# [Stored data]
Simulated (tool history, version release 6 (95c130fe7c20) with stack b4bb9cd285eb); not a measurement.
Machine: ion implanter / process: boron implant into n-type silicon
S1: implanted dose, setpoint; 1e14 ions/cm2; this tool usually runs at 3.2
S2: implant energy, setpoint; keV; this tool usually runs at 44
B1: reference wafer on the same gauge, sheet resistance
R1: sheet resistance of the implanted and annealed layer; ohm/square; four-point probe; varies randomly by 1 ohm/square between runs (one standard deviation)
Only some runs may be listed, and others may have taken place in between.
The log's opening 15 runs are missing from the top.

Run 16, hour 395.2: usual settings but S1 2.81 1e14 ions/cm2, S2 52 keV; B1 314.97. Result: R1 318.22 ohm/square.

# [Assigned task]
Copy out each line of the records character for character.

# [Solution]
Simulated (tool history, version release 6 (95c130fe7c20) with stack b4bb9cd285eb); not a measurement.
Machine: ion implanter / process: boron implant into n-type silicon
S1: implanted dose, setpoint; 1e14 ions/cm2; this tool usually runs at 3.2
S2: implant energy, setpoint; keV; this tool usually runs at 44
B1: reference wafer on the same gauge, sheet resistance
R1: sheet resistance of the implanted and annealed layer; ohm/square; four-point probe; varies randomly by 1 ohm/square between runs (one standard deviation)
Only some runs may be listed, and others may have taken place in between.
The log's opening 15 runs are missing from the top.

Run 16, hour 395.2: usual settings but S1 2.81 1e14 ions/cm2, S2 52 keV; B1 314.97. Result: R1 318.22 ohm/square.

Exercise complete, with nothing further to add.